> [Work order]: Repeat exactly the lines below that lie between the line with "services: the hour" and the line with "usual: cd_nm: 150.4/1.7", counting both of those lines as part of the answer.

==== Data section

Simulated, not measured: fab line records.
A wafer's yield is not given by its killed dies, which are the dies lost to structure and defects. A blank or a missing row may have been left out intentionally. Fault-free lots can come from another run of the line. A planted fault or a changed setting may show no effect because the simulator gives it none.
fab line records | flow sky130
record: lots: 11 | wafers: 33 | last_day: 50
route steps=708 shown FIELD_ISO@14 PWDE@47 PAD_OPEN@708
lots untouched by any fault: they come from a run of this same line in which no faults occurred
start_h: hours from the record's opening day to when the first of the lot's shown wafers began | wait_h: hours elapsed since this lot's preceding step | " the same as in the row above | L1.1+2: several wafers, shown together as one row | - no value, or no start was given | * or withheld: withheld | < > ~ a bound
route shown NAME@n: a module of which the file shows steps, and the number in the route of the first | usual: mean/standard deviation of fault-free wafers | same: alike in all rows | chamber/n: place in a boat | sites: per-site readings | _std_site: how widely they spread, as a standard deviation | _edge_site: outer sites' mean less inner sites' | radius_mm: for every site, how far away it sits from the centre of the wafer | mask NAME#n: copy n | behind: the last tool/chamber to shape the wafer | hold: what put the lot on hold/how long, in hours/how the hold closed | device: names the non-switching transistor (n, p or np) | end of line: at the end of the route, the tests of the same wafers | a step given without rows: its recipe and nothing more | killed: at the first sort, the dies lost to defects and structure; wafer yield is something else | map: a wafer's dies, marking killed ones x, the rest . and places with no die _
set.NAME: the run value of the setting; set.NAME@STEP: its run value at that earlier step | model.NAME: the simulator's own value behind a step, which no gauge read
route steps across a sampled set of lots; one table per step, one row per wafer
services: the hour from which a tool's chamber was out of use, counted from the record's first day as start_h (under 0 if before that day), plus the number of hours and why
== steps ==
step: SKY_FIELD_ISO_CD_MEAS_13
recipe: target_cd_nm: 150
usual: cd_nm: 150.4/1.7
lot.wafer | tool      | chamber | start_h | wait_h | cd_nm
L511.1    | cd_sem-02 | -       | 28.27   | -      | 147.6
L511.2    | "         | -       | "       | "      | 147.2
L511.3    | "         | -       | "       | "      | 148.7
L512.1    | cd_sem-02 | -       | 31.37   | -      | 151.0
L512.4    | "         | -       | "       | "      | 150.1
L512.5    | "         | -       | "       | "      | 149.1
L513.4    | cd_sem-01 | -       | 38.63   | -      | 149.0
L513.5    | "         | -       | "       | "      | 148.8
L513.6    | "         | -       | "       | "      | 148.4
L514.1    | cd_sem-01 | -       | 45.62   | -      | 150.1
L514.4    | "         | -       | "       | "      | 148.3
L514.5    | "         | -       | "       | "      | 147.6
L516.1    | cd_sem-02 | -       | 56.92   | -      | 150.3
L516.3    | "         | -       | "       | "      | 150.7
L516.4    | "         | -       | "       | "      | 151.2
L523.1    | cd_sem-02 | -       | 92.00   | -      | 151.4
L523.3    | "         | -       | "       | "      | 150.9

========

> [Problem solution]:
services: the hour from which a tool's chamber was out of use, counted from the record's first day as start_h (under 0 if before that day), plus the number of hours and why
== steps ==
step: SKY_FIELD_ISO_CD_MEAS_13
recipe: target_cd_nm: 150
usual: cd_nm: 150.4/1.7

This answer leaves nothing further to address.